===== Supplied material

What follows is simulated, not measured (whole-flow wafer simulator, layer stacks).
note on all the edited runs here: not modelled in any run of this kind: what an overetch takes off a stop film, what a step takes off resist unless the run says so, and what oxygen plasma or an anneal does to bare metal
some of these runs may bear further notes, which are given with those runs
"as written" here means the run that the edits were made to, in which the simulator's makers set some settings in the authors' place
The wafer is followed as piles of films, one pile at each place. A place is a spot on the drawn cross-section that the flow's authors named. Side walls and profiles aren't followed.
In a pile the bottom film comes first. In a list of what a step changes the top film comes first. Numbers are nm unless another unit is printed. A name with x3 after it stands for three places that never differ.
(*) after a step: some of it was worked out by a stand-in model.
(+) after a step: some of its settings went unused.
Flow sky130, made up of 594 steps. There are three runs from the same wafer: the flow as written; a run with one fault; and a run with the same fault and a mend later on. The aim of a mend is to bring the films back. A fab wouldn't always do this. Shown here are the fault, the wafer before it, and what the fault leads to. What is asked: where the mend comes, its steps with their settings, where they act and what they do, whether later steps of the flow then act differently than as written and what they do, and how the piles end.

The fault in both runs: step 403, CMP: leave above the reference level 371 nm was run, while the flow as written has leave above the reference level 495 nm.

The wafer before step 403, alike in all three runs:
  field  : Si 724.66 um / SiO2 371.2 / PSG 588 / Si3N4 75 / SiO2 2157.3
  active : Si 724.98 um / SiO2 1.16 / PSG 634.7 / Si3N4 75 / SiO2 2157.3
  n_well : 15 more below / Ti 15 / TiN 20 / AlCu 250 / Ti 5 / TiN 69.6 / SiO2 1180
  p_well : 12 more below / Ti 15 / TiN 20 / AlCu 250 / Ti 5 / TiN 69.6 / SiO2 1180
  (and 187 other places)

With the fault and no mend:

==========

### Task item
Lines from the top of the entries through the line with "some of these" are to be transcribed exactly, and nothing more.

### Exercise output
What follows is simulated, not measured (whole-flow wafer simulator, layer stacks).
note on all the edited runs here: not modelled in any run of this kind: what an overetch takes off a stop film, what a step takes off resist unless the run says so, and what oxygen plasma or an anneal does to bare metal
some of these runs may bear further notes, which are given with those runs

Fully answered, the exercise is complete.